= Required action =
Write out again only the lines that run from the start of the entries to the line containing "To be met: seconds", both included.

= Dataset entries =
####

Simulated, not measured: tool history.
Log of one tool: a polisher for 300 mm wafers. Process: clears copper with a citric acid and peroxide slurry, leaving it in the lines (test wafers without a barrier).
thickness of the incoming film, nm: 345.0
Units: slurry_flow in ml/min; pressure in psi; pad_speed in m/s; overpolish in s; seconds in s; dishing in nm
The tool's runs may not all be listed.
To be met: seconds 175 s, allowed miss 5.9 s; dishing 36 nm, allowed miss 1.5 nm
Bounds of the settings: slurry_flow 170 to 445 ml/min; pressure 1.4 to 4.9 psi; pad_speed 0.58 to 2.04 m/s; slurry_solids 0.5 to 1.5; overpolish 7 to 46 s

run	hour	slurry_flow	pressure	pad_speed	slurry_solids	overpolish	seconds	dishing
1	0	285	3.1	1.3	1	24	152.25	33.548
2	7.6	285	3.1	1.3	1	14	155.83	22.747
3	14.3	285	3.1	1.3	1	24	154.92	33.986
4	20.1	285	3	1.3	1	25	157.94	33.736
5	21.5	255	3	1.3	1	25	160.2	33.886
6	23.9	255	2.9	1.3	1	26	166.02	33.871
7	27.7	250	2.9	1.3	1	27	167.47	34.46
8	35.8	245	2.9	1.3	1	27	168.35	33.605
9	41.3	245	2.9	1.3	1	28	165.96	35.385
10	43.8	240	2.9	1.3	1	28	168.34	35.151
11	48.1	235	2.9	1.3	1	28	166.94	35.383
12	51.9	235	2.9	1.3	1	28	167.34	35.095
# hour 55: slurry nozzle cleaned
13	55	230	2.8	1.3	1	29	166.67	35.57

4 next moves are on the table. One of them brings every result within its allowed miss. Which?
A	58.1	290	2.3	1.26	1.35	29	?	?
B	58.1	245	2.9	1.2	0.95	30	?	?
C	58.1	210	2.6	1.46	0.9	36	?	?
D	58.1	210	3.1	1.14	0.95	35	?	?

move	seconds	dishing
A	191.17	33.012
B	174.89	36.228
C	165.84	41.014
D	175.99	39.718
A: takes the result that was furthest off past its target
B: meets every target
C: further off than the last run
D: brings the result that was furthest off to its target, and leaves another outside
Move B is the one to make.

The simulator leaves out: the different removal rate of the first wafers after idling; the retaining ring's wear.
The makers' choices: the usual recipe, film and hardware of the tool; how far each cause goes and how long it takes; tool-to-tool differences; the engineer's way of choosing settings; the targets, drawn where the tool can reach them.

####

= Answer section =
Simulated, not measured: tool history.
Log of one tool: a polisher for 300 mm wafers. Process: clears copper with a citric acid and peroxide slurry, leaving it in the lines (test wafers without a barrier).
thickness of the incoming film, nm: 345.0
Units: slurry_flow in ml/min; pressure in psi; pad_speed in m/s; overpolish in s; seconds in s; dishing in nm
The tool's runs may not all be listed.
To be met: seconds 175 s, allowed miss 5.9 s; dishing 36 nm, allowed miss 1.5 nm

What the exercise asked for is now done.